▸ **WORK TASK**: Send back exactly the lines from the opening line of the records below through the one with "Usual settings: liquid_c".

■ ■ ■ ■

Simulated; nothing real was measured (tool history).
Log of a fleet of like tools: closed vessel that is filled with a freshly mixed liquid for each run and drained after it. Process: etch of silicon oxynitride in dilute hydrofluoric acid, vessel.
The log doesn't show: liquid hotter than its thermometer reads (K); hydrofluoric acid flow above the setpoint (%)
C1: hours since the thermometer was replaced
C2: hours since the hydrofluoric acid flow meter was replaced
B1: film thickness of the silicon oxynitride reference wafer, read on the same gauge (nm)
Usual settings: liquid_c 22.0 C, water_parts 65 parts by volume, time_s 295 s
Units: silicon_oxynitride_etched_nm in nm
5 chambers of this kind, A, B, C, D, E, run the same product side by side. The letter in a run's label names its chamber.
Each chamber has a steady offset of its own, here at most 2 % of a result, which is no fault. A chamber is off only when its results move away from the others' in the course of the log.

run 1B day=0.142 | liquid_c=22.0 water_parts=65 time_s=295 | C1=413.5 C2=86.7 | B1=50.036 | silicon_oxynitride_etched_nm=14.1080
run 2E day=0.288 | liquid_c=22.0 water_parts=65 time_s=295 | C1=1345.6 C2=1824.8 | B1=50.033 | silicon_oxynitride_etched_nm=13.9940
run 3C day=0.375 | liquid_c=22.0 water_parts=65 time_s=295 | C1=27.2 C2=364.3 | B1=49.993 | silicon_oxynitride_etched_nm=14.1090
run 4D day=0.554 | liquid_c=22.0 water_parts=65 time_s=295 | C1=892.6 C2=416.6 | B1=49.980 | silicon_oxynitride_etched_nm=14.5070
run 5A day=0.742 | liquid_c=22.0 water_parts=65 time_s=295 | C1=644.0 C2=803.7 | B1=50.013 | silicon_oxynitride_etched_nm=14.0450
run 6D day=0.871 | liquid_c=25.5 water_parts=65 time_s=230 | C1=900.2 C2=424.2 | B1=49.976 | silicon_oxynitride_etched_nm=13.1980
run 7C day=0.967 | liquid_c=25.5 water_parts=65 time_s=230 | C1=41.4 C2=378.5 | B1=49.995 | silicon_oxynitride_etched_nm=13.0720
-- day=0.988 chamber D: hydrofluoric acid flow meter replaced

■ ■ ■ ■

▸ **EXERCISE RESULT**:
Simulated; nothing real was measured (tool history).
Log of a fleet of like tools: closed vessel that is filled with a freshly mixed liquid for each run and drained after it. Process: etch of silicon oxynitride in dilute hydrofluoric acid, vessel.
The log doesn't show: liquid hotter than its thermometer reads (K); hydrofluoric acid flow above the setpoint (%)
C1: hours since the thermometer was replaced
C2: hours since the hydrofluoric acid flow meter was replaced
B1: film thickness of the silicon oxynitride reference wafer, read on the same gauge (nm)
Usual settings: liquid_c 22.0 C, water_parts 65 parts by volume, time_s 295 s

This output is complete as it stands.